* **TASK ITEM**
Return the data below, unchanged.

* **DATA RECORDS**
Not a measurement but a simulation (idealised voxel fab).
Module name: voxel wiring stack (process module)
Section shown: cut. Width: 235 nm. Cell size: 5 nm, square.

* **RESPONSE BOX**
Not a measurement but a simulation (idealised voxel fab).
Module name: voxel wiring stack (process module)
Section shown: cut. Width: 235 nm. Cell size: 5 nm, square.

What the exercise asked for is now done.